:: Record excerpts ::
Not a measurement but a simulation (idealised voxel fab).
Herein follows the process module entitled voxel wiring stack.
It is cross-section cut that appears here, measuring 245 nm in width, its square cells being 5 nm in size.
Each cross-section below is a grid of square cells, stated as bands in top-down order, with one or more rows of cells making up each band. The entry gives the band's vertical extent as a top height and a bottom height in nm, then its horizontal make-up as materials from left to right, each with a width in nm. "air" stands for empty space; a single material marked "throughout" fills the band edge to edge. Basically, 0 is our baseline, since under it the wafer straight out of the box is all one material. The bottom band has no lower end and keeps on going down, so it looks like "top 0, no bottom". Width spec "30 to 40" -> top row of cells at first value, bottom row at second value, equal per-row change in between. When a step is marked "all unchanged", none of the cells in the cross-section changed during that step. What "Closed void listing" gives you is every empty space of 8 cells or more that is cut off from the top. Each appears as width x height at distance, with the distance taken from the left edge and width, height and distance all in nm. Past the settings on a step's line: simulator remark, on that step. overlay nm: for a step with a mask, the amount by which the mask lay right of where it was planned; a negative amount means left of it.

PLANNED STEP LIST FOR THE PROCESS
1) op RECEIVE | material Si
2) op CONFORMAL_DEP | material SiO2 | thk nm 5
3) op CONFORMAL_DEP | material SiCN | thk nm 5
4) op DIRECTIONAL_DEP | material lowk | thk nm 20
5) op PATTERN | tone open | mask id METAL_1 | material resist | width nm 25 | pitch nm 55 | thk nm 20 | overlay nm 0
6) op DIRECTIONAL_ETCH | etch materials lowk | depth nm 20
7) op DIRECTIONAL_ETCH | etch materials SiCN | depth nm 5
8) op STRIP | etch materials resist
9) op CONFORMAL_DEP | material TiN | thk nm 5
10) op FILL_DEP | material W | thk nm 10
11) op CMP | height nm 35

:: Task item ::
Take the line above containing "1) op RECEIVE | material Si", the line containing "10) op FILL_DEP | material W | thk nm 10", and all lines in between, and copy them exactly without anything else.

:: Exercise solution ::
1) op RECEIVE | material Si
2) op CONFORMAL_DEP | material SiO2 | thk nm 5
3) op CONFORMAL_DEP | material SiCN | thk nm 5
4) op DIRECTIONAL_DEP | material lowk | thk nm 20
5) op PATTERN | tone open | mask id METAL_1 | material resist | width nm 25 | pitch nm 55 | thk nm 20 | overlay nm 0
6) op DIRECTIONAL_ETCH | etch materials lowk | depth nm 20
7) op DIRECTIONAL_ETCH | etch materials SiCN | depth nm 5
8) op STRIP | etch materials resist
9) op CONFORMAL_DEP | material TiN | thk nm 5
10) op FILL_DEP | material W | thk nm 10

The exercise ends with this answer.